Data supplied:
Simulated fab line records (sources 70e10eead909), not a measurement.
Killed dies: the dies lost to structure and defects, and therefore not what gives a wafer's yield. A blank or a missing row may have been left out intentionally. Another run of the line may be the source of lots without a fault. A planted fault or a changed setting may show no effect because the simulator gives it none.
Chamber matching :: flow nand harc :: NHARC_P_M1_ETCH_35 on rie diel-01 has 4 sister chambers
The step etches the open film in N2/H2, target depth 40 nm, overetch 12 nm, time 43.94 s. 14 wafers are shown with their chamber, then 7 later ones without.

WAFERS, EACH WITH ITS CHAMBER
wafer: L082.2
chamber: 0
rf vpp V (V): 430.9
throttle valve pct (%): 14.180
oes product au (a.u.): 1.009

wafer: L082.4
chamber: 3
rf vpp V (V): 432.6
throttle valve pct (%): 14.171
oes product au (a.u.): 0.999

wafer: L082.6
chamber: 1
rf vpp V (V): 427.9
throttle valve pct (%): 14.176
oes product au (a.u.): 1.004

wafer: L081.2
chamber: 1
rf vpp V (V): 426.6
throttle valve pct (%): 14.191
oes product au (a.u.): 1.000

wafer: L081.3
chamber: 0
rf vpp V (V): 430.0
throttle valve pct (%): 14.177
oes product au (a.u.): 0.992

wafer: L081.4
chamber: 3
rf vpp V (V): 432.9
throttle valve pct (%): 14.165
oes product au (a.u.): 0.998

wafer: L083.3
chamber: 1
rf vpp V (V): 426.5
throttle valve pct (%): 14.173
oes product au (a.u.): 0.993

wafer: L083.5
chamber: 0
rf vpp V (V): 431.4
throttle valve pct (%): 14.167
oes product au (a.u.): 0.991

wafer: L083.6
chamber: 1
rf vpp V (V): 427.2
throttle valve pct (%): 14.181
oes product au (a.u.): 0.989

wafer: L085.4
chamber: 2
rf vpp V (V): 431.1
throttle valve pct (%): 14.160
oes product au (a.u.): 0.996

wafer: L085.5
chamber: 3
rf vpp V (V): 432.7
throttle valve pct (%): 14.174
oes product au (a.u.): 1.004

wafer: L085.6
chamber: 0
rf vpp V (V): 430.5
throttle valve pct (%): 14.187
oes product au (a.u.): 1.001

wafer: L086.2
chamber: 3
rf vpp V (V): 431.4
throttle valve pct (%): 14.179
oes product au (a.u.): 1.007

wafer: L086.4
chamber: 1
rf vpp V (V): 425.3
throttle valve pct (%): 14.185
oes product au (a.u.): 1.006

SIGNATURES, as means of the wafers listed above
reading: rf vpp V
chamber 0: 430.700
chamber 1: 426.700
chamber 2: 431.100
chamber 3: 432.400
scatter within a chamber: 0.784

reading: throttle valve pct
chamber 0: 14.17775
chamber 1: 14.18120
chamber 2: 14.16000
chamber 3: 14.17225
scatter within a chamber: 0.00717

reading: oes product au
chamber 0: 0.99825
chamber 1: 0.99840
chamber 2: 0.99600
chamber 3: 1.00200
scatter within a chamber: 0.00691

Work instruction: Beginning with the first line of the entries, repeat each line exactly until you have reproduced the one containing "throttle valve pct (%): 14.181", and add nothing further.

Answer box:
Simulated fab line records (sources 70e10eead909), not a measurement.
Killed dies: the dies lost to structure and defects, and therefore not what gives a wafer's yield. A blank or a missing row may have been left out intentionally. Another run of the line may be the source of lots without a fault. A planted fault or a changed setting may show no effect because the simulator gives it none.
Chamber matching :: flow nand harc :: NHARC_P_M1_ETCH_35 on rie diel-01 has 4 sister chambers
The step etches the open film in N2/H2, target depth 40 nm, overetch 12 nm, time 43.94 s. 14 wafers are shown with their chamber, then 7 later ones without.

WAFERS, EACH WITH ITS CHAMBER
wafer: L082.2
chamber: 0
rf vpp V (V): 430.9
throttle valve pct (%): 14.180
oes product au (a.u.): 1.009

wafer: L082.4
chamber: 3
rf vpp V (V): 432.6
throttle valve pct (%): 14.171
oes product au (a.u.): 0.999

wafer: L082.6
chamber: 1
rf vpp V (V): 427.9
throttle valve pct (%): 14.176
oes product au (a.u.): 1.004

wafer: L081.2
chamber: 1
rf vpp V (V): 426.6
throttle valve pct (%): 14.191
oes product au (a.u.): 1.000

wafer: L081.3
chamber: 0
rf vpp V (V): 430.0
throttle valve pct (%): 14.177
oes product au (a.u.): 0.992

wafer: L081.4
chamber: 3
rf vpp V (V): 432.9
throttle valve pct (%): 14.165
oes product au (a.u.): 0.998

wafer: L083.3
chamber: 1
rf vpp V (V): 426.5
throttle valve pct (%): 14.173
oes product au (a.u.): 0.993

wafer: L083.5
chamber: 0
rf vpp V (V): 431.4
throttle valve pct (%): 14.167
oes product au (a.u.): 0.991

wafer: L083.6
chamber: 1
rf vpp V (V): 427.2
throttle valve pct (%): 14.181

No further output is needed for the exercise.